※ ※ ※

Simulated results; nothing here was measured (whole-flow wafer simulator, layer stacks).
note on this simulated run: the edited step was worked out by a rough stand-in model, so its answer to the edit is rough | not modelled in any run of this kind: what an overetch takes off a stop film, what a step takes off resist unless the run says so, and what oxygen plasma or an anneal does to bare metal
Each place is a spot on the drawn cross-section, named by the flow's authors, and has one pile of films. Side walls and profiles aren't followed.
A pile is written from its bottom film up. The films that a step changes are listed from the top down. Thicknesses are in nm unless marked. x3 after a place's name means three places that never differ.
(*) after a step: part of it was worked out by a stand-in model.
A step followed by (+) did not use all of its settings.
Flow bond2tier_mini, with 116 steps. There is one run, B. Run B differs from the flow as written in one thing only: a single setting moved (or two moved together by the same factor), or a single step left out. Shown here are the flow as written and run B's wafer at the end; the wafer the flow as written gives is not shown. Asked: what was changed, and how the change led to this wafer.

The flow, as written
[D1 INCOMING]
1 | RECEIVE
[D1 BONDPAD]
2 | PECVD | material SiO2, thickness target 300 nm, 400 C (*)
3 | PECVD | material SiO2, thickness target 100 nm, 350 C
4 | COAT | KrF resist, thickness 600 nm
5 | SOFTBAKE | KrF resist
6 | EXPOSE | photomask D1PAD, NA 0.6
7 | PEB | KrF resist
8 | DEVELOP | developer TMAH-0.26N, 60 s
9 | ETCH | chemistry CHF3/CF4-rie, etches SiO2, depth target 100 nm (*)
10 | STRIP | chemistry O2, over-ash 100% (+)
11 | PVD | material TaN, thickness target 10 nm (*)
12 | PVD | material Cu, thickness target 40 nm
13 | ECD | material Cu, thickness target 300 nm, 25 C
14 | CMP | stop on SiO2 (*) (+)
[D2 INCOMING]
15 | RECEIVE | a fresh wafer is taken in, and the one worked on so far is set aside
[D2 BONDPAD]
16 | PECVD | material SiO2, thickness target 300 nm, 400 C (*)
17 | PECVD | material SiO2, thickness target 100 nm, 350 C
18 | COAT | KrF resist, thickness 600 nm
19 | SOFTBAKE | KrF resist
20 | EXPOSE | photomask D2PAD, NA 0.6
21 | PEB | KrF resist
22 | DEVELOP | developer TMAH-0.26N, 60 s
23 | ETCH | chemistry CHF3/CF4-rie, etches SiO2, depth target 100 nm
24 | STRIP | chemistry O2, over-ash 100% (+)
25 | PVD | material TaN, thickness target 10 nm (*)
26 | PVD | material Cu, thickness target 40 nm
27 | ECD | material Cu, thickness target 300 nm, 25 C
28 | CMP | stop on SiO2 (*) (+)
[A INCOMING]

※ ※ ※

BRIEF –
Everything from the first line of the entries above through the line with "Each place is" is to be reproduced exactly, and nothing else.

WORKED SOLUTION –
Simulated results; nothing here was measured (whole-flow wafer simulator, layer stacks).
note on this simulated run: the edited step was worked out by a rough stand-in model, so its answer to the edit is rough | not modelled in any run of this kind: what an overetch takes off a stop film, what a step takes off resist unless the run says so, and what oxygen plasma or an anneal does to bare metal
Each place is a spot on the drawn cross-section, named by the flow's authors, and has one pile of films. Side walls and profiles aren't followed.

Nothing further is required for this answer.